DATASET RECORDS:
------------------------------------

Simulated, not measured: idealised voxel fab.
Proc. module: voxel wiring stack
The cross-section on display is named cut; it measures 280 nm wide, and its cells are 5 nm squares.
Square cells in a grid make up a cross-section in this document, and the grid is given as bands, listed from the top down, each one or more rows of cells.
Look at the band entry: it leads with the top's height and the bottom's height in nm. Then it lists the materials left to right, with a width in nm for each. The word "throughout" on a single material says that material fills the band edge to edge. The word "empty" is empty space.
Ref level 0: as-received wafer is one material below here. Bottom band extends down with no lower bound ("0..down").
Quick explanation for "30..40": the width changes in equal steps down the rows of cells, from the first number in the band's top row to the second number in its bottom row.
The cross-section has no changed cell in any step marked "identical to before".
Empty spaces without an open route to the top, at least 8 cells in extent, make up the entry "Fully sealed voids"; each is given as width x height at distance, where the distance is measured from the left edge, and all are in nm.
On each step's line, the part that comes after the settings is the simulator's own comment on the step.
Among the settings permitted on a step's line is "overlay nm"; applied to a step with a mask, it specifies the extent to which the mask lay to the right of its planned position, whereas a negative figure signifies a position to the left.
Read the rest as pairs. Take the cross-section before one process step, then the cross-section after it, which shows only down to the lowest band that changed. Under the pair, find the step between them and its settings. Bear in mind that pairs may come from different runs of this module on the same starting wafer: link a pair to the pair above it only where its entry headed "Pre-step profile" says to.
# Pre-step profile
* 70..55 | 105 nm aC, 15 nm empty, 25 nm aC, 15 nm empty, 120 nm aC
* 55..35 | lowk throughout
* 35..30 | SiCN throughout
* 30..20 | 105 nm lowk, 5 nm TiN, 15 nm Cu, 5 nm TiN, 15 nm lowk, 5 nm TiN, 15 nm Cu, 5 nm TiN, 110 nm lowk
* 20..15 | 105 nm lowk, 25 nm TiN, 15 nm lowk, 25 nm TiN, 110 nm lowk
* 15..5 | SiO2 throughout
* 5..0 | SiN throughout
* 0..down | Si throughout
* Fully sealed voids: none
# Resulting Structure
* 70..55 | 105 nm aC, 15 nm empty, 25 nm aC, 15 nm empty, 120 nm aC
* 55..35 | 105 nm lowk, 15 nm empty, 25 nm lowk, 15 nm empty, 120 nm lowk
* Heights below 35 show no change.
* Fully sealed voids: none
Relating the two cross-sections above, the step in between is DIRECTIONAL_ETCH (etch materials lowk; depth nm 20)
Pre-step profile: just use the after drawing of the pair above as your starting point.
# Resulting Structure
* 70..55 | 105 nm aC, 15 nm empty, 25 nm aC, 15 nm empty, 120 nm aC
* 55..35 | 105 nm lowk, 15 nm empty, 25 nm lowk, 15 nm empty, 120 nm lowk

------------------------------------

WORK ORDER: Set down exactly the lines from the opening line of the material through the line in which "The cross-section on" occurs, both included, and no other lines.

REPLY:
Simulated, not measured: idealised voxel fab.
Proc. module: voxel wiring stack
The cross-section on display is named cut; it measures 280 nm wide, and its cells are 5 nm squares.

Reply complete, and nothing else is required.